Work task: Of all the lines below, output only those starting at the one with "The grid has 32 columns and covers the image." and ending at the one with "ooooooo....ooooooooooooooooooooo", both ends included, exactly as written.

Provided records Start Marker
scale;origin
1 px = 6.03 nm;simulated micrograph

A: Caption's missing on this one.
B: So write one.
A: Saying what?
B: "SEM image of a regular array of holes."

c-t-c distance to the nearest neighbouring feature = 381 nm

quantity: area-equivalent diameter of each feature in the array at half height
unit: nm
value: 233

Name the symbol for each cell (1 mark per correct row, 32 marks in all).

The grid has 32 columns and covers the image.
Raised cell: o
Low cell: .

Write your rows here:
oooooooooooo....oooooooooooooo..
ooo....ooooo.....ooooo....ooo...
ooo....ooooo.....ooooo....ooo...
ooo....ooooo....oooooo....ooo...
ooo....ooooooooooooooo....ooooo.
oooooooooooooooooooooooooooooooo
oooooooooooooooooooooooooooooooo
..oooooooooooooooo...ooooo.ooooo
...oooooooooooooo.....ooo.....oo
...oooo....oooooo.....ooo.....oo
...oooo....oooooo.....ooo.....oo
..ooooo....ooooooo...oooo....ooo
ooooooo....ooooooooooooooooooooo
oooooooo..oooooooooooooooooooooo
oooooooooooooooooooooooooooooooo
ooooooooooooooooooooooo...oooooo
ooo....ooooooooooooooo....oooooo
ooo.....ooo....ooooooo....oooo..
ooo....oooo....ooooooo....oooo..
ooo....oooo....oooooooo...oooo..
Provided records End Marker

Written answer:
The grid has 32 columns and covers the image.
Raised cell: o
Low cell: .

Write your rows here:
oooooooooooo....oooooooooooooo..
ooo....ooooo.....ooooo....ooo...
ooo....ooooo.....ooooo....ooo...
ooo....ooooo....oooooo....ooo...
ooo....ooooooooooooooo....ooooo.
oooooooooooooooooooooooooooooooo
oooooooooooooooooooooooooooooooo
..oooooooooooooooo...ooooo.ooooo
...oooooooooooooo.....ooo.....oo
...oooo....oooooo.....ooo.....oo
...oooo....oooooo.....ooo.....oo
..ooooo....ooooooo...oooo....ooo
ooooooo....ooooooooooooooooooooo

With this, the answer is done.